**Recorded data:**
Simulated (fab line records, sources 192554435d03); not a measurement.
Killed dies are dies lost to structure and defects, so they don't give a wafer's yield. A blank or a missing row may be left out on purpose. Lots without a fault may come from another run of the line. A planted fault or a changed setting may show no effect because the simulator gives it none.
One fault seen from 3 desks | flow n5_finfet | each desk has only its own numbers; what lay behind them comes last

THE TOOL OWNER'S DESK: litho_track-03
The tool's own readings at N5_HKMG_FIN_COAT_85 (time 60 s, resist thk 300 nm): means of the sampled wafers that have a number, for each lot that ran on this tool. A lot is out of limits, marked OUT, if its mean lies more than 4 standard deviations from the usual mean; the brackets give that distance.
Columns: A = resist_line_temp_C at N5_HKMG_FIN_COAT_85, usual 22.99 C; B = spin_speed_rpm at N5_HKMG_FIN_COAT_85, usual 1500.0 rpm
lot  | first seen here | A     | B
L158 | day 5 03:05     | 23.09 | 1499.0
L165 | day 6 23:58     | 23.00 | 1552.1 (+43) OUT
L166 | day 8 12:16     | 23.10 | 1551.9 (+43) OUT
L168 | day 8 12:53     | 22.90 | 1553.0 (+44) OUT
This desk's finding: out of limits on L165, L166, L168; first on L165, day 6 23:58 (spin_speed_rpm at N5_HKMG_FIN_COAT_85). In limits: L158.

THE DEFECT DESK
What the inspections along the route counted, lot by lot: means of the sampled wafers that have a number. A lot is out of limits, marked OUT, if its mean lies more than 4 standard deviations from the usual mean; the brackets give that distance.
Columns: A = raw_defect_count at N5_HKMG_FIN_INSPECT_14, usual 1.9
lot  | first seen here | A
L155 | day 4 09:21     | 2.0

**Assigned task:** Could you return, word for word, only the lines running from the first line of the material above to the line that contains "The tool's own", inclusive?

**Task response:**
Simulated (fab line records, sources 192554435d03); not a measurement.
Killed dies are dies lost to structure and defects, so they don't give a wafer's yield. A blank or a missing row may be left out on purpose. Lots without a fault may come from another run of the line. A planted fault or a changed setting may show no effect because the simulator gives it none.
One fault seen from 3 desks | flow n5_finfet | each desk has only its own numbers; what lay behind them comes last

THE TOOL OWNER'S DESK: litho_track-03
The tool's own readings at N5_HKMG_FIN_COAT_85 (time 60 s, resist thk 300 nm): means of the sampled wafers that have a number, for each lot that ran on this tool. A lot is out of limits, marked OUT, if its mean lies more than 4 standard deviations from the usual mean; the brackets give that distance.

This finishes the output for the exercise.